Excerpted records:
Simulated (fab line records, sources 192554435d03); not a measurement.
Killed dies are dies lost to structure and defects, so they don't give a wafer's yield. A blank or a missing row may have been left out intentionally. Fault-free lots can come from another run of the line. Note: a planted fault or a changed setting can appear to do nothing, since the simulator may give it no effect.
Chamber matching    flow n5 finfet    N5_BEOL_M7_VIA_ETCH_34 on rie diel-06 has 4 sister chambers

Requirement:
Output all of the data again, exactly.

Answer space:
Simulated (fab line records, sources 192554435d03); not a measurement.
Killed dies are dies lost to structure and defects, so they don't give a wafer's yield. A blank or a missing row may have been left out intentionally. Fault-free lots can come from another run of the line. Note: a planted fault or a changed setting can appear to do nothing, since the simulator may give it no effect.
Chamber matching    flow n5 finfet    N5_BEOL_M7_VIA_ETCH_34 on rie diel-06 has 4 sister chambers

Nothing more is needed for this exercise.